**EXTRACTED INFORMATION**
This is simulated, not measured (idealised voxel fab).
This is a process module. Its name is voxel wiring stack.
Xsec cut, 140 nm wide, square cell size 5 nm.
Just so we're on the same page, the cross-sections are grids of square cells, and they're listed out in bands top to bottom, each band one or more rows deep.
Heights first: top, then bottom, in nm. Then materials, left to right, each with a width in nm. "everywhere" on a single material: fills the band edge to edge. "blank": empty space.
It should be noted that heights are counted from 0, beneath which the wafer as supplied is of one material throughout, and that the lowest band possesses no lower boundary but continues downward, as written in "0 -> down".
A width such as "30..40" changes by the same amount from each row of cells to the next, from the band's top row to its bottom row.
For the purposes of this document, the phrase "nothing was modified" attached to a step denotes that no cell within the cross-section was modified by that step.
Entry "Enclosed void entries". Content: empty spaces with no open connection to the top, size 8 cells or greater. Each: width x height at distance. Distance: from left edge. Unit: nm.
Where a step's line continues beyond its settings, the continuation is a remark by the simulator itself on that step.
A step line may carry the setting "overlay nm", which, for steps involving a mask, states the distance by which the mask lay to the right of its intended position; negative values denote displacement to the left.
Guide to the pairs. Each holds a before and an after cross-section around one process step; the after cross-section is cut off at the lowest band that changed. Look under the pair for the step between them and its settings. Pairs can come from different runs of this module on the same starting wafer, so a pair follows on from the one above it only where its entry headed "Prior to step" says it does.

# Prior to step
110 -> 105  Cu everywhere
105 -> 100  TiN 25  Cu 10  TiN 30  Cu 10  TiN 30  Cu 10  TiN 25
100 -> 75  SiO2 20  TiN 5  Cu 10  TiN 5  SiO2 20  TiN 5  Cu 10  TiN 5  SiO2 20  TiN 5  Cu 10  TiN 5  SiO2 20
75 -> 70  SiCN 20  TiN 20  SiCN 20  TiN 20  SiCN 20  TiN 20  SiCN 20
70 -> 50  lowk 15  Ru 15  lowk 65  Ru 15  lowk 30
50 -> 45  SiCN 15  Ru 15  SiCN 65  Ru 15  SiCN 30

**EXERCISE**
Your answer should be the exact lines above from the one with "edge. Unit: nm." through the one with "A step line", both included, and nothing besides.

**WRITTEN SOLUTION**
Entry "Enclosed void entries". Content: empty spaces with no open connection to the top, size 8 cells or greater. Each: width x height at distance. Distance: from left edge. Unit: nm.
Where a step's line continues beyond its settings, the continuation is a remark by the simulator itself on that step.
A step line may carry the setting "overlay nm", which, for steps involving a mask, states the distance by which the mask lay to the right of its intended position; negative values denote displacement to the left.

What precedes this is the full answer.